*Brief*:
Your output should consist of every record, copied exactly.

>>>
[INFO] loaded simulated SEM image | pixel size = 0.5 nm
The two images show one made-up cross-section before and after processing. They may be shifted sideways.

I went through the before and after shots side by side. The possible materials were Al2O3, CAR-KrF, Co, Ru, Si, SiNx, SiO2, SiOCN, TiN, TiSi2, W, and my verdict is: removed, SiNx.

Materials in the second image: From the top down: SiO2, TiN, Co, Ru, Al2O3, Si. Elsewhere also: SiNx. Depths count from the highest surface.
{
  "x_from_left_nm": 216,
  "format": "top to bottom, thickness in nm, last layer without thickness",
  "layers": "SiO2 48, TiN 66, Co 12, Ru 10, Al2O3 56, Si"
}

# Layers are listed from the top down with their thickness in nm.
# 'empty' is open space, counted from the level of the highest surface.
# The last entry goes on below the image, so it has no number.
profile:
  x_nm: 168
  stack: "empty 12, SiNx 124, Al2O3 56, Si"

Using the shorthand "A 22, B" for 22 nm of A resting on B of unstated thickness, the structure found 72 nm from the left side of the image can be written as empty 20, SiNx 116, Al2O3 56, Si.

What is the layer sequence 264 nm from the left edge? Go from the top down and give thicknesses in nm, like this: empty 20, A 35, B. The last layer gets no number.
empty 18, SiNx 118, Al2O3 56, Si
<<<

*Answer space*:
[INFO] loaded simulated SEM image | pixel size = 0.5 nm
The two images show one made-up cross-section before and after processing. They may be shifted sideways.

I went through the before and after shots side by side. The possible materials were Al2O3, CAR-KrF, Co, Ru, Si, SiNx, SiO2, SiOCN, TiN, TiSi2, W, and my verdict is: removed, SiNx.

Materials in the second image: From the top down: SiO2, TiN, Co, Ru, Al2O3, Si. Elsewhere also: SiNx. Depths count from the highest surface.
{
  "x_from_left_nm": 216,
  "format": "top to bottom, thickness in nm, last layer without thickness",
  "layers": "SiO2 48, TiN 66, Co 12, Ru 10, Al2O3 56, Si"
}

# Layers are listed from the top down with their thickness in nm.
# 'empty' is open space, counted from the level of the highest surface.
# The last entry goes on below the image, so it has no number.
profile:
  x_nm: 168
  stack: "empty 12, SiNx 124, Al2O3 56, Si"

Using the shorthand "A 22, B" for 22 nm of A resting on B of unstated thickness, the structure found 72 nm from the left side of the image can be written as empty 20, SiNx 116, Al2O3 56, Si.

What is the layer sequence 264 nm from the left edge? Go from the top down and give thicknesses in nm, like this: empty 20, A 35, B. The last layer gets no number.
empty 18, SiNx 118, Al2O3 56, Si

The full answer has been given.